[Data to examine — start]
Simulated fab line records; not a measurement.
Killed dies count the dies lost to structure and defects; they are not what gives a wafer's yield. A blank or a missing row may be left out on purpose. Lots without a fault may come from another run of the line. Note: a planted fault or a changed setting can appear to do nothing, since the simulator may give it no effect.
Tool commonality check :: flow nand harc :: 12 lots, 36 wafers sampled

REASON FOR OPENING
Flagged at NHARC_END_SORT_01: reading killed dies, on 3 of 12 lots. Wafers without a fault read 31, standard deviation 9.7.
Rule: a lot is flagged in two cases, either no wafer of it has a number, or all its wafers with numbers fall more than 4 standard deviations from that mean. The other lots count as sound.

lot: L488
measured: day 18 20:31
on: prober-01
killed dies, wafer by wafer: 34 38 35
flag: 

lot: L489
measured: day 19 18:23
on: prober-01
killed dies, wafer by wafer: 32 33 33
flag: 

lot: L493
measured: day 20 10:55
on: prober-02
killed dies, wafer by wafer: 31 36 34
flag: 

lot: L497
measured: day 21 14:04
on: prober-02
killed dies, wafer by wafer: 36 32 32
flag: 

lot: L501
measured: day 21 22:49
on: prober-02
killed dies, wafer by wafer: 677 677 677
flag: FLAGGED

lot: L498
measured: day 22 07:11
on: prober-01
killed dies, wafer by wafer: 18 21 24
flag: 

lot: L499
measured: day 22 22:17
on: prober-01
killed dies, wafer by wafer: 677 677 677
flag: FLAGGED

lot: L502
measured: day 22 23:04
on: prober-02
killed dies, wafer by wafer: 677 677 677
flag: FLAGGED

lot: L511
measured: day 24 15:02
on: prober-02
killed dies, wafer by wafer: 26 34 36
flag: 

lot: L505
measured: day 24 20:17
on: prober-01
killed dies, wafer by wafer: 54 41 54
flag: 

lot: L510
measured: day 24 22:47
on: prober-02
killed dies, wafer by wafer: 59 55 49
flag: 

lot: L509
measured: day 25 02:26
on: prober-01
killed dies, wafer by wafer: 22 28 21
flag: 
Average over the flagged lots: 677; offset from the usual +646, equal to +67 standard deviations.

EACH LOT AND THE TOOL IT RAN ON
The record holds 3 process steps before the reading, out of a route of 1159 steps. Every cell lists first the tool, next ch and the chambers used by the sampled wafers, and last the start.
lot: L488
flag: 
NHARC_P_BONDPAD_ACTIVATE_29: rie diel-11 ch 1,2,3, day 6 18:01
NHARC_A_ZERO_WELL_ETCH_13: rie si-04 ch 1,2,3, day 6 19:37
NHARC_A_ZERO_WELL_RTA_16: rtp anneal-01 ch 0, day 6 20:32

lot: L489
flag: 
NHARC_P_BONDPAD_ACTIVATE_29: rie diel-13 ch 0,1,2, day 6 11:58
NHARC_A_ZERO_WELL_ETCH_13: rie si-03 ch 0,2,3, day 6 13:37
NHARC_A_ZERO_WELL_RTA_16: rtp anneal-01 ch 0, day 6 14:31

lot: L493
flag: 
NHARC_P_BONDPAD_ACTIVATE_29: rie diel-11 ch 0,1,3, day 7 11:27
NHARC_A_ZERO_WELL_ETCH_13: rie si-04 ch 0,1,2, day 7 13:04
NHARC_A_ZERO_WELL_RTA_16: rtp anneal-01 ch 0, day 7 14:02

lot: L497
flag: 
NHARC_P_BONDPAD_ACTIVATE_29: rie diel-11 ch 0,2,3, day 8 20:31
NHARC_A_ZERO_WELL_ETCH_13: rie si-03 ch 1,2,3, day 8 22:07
[Data to examine — finish]

• Work task
The stretch of entries above that starts with the line containing "NHARC_A_ZERO_WELL_RTA_16: rtp anneal-01 ch 0, day 6 20:32" and goes on through the line containing "NHARC_P_BONDPAD_ACTIVATE_29: rie diel-11 ch 0,2,3, day" is to be transcribed exactly, and no other line is to be transcribed.

• Your response
NHARC_A_ZERO_WELL_RTA_16: rtp anneal-01 ch 0, day 6 20:32

lot: L489
flag: 
NHARC_P_BONDPAD_ACTIVATE_29: rie diel-13 ch 0,1,2, day 6 11:58
NHARC_A_ZERO_WELL_ETCH_13: rie si-03 ch 0,2,3, day 6 13:37
NHARC_A_ZERO_WELL_RTA_16: rtp anneal-01 ch 0, day 6 14:31

lot: L493
flag: 
NHARC_P_BONDPAD_ACTIVATE_29: rie diel-11 ch 0,1,3, day 7 11:27
NHARC_A_ZERO_WELL_ETCH_13: rie si-04 ch 0,1,2, day 7 13:04
NHARC_A_ZERO_WELL_RTA_16: rtp anneal-01 ch 0, day 7 14:02

lot: L497
flag: 
NHARC_P_BONDPAD_ACTIVATE_29: rie diel-11 ch 0,2,3, day 8 20:31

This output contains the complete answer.